▶ ACTION ITEM
Your answer should be the exact lines of the data below from the one containing "S2: pressure of the wafer on the pad; kPa" through the one containing "R1: film removed, the"; please include nothing else.

▶ EXCERPTED DATA
◇ ◇ ◇ ◇ ◇ ◇ ◇
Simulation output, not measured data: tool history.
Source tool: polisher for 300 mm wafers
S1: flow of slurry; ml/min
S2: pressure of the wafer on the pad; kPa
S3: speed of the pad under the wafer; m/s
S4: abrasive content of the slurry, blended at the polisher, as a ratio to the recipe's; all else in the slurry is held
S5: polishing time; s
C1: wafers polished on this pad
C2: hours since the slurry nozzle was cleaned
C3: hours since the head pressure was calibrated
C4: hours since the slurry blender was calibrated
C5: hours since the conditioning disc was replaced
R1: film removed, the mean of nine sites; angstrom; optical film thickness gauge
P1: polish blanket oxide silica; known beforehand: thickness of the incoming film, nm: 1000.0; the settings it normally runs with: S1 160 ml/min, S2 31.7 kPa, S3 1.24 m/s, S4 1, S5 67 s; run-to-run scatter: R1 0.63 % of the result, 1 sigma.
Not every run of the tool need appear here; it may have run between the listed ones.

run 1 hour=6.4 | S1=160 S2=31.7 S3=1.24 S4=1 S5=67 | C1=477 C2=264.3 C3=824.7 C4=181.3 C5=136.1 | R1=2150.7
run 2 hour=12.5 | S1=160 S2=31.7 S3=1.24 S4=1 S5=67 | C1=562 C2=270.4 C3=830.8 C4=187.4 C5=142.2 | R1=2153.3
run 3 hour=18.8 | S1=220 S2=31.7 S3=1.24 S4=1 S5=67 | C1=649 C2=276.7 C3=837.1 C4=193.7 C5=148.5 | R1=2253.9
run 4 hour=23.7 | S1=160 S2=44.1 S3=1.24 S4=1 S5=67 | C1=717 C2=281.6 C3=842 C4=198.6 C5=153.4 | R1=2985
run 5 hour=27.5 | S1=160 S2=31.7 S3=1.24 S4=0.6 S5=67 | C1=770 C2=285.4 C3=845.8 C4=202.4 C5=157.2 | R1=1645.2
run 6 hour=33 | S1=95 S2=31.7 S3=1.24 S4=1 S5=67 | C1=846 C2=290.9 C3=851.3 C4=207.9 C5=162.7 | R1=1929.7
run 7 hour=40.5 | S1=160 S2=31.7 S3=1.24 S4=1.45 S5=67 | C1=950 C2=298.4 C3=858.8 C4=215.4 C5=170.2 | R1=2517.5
◇ ◇ ◇ ◇ ◇ ◇ ◇

▶ REPLY
S2: pressure of the wafer on the pad; kPa
S3: speed of the pad under the wafer; m/s
S4: abrasive content of the slurry, blended at the polisher, as a ratio to the recipe's; all else in the slurry is held
S5: polishing time; s
C1: wafers polished on this pad
C2: hours since the slurry nozzle was cleaned
C3: hours since the head pressure was calibrated
C4: hours since the slurry blender was calibrated
C5: hours since the conditioning disc was replaced
R1: film removed, the mean of nine sites; angstrom; optical film thickness gauge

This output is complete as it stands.